── SOURCE INFORMATION
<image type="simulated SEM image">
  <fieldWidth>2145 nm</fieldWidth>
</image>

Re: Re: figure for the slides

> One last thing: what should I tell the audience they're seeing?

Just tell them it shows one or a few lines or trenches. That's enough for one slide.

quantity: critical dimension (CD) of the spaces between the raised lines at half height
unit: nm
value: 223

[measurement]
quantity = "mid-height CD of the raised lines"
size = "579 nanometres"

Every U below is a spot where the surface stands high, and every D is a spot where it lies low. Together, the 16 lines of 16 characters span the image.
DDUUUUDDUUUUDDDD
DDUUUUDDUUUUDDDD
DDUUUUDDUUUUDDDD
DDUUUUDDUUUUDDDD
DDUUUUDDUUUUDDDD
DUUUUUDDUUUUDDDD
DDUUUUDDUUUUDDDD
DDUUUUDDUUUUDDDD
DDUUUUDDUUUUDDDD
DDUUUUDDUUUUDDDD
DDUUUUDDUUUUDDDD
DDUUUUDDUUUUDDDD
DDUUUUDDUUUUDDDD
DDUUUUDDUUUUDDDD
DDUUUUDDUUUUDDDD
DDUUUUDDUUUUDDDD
────

*ACTIVITY*. The records above should be restated word for word in their entirety.

*WORKED SOLUTION*.
<image type="simulated SEM image">
  <fieldWidth>2145 nm</fieldWidth>
</image>

Re: Re: figure for the slides

> One last thing: what should I tell the audience they're seeing?

Just tell them it shows one or a few lines or trenches. That's enough for one slide.

quantity: critical dimension (CD) of the spaces between the raised lines at half height
unit: nm
value: 223

[measurement]
quantity = "mid-height CD of the raised lines"
size = "579 nanometres"

Every U below is a spot where the surface stands high, and every D is a spot where it lies low. Together, the 16 lines of 16 characters span the image.
DDUUUUDDUUUUDDDD
DDUUUUDDUUUUDDDD
DDUUUUDDUUUUDDDD
DDUUUUDDUUUUDDDD
DDUUUUDDUUUUDDDD
DUUUUUDDUUUUDDDD
DDUUUUDDUUUUDDDD
DDUUUUDDUUUUDDDD
DDUUUUDDUUUUDDDD
DDUUUUDDUUUUDDDD
DDUUUUDDUUUUDDDD
DDUUUUDDUUUUDDDD
DDUUUUDDUUUUDDDD
DDUUUUDDUUUUDDDD
DDUUUUDDUUUUDDDD
DDUUUUDDUUUUDDDD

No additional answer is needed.